» **WORK ORDER**:
Please repeat exactly the lines below from the one containing "L947 | day 11 12:40" down to the one containing "L959 | day 14 21:42", both included, and nothing else.

==== PROVIDED RECORDS
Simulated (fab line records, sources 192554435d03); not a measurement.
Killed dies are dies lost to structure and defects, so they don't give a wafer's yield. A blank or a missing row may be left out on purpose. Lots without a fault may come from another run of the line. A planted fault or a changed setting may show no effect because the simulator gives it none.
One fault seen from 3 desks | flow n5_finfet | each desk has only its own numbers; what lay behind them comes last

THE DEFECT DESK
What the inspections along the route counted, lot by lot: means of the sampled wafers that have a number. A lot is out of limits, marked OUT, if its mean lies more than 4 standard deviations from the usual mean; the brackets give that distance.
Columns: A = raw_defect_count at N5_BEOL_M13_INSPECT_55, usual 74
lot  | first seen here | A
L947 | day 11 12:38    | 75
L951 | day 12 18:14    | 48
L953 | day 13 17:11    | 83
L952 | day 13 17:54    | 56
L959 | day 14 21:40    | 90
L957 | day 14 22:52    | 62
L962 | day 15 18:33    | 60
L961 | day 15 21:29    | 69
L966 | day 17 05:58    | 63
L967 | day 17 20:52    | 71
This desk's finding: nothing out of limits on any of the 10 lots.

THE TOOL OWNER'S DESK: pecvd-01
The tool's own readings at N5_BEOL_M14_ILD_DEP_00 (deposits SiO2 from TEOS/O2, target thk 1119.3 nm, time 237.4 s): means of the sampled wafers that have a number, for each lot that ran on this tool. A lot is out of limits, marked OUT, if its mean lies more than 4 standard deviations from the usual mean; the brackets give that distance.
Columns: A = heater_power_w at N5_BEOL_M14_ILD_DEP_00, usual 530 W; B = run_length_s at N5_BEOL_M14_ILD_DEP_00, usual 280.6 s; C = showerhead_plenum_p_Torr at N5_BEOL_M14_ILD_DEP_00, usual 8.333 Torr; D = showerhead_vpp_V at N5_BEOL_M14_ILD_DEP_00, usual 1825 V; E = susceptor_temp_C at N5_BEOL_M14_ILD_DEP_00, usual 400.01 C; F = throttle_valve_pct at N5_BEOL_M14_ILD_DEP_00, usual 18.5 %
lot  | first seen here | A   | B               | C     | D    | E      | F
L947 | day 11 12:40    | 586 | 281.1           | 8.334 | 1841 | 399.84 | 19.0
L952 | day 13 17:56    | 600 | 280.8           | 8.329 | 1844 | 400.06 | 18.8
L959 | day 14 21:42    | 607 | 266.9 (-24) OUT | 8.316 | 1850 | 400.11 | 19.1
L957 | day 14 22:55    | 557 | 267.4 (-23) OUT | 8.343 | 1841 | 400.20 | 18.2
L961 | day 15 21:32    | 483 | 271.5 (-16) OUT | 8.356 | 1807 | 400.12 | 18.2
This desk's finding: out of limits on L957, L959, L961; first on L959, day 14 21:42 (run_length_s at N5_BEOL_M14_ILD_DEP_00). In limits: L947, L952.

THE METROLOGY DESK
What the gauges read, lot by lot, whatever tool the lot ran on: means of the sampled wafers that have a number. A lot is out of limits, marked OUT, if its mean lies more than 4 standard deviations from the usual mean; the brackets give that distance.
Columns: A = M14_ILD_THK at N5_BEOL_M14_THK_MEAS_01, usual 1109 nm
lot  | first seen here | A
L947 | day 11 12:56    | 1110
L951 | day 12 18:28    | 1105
========

» **RESPONSE**:
L947 | day 11 12:40    | 586 | 281.1           | 8.334 | 1841 | 399.84 | 19.0
L952 | day 13 17:56    | 600 | 280.8           | 8.329 | 1844 | 400.06 | 18.8
L959 | day 14 21:42    | 607 | 266.9 (-24) OUT | 8.316 | 1850 | 400.11 | 19.1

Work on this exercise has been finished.